===== DATA EXCERPTS =====

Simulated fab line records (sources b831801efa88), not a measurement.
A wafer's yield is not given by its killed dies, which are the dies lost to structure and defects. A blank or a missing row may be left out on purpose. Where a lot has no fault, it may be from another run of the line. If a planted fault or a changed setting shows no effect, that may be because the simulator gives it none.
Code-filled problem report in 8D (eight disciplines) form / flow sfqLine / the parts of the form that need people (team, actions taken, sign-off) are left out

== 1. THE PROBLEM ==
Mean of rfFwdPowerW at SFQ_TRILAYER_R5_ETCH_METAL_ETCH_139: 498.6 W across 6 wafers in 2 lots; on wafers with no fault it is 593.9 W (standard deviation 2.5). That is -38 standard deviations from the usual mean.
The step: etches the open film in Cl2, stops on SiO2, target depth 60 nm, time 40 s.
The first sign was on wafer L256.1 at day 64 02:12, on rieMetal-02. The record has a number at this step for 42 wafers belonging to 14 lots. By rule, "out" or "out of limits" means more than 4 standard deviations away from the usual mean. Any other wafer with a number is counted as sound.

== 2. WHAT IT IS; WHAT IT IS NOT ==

=====

BRIEF: From the first line to the last, copy the records without alteration.

WRITTEN REPLY:
Simulated fab line records (sources b831801efa88), not a measurement.
A wafer's yield is not given by its killed dies, which are the dies lost to structure and defects. A blank or a missing row may be left out on purpose. Where a lot has no fault, it may be from another run of the line. If a planted fault or a changed setting shows no effect, that may be because the simulator gives it none.
Code-filled problem report in 8D (eight disciplines) form / flow sfqLine / the parts of the form that need people (team, actions taken, sign-off) are left out

== 1. THE PROBLEM ==
Mean of rfFwdPowerW at SFQ_TRILAYER_R5_ETCH_METAL_ETCH_139: 498.6 W across 6 wafers in 2 lots; on wafers with no fault it is 593.9 W (standard deviation 2.5). That is -38 standard deviations from the usual mean.
The step: etches the open film in Cl2, stops on SiO2, target depth 60 nm, time 40 s.
The first sign was on wafer L256.1 at day 64 02:12, on rieMetal-02. The record has a number at this step for 42 wafers belonging to 14 lots. By rule, "out" or "out of limits" means more than 4 standard deviations away from the usual mean. Any other wafer with a number is counted as sound.

== 2. WHAT IT IS; WHAT IT IS NOT ==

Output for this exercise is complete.